---- Dataset records

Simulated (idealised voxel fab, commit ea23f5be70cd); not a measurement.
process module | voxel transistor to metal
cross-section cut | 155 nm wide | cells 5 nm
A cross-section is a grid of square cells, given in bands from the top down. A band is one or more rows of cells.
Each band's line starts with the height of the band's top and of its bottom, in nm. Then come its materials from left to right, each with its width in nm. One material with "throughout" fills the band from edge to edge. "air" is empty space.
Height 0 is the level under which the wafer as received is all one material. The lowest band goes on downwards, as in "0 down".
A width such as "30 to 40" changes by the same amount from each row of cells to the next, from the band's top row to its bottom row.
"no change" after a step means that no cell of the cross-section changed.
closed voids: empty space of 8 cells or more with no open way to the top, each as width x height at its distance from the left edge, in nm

--------

- [Activity]: Retype all of the data shown above, word for word.

- [Worked solution]:
Simulated (idealised voxel fab, commit ea23f5be70cd); not a measurement.
process module | voxel transistor to metal
cross-section cut | 155 nm wide | cells 5 nm
A cross-section is a grid of square cells, given in bands from the top down. A band is one or more rows of cells.
Each band's line starts with the height of the band's top and of its bottom, in nm. Then come its materials from left to right, each with its width in nm. One material with "throughout" fills the band from edge to edge. "air" is empty space.
Height 0 is the level under which the wafer as received is all one material. The lowest band goes on downwards, as in "0 down".
A width such as "30 to 40" changes by the same amount from each row of cells to the next, from the band's top row to its bottom row.
"no change" after a step means that no cell of the cross-section changed.
closed voids: empty space of 8 cells or more with no open way to the top, each as width x height at its distance from the left edge, in nm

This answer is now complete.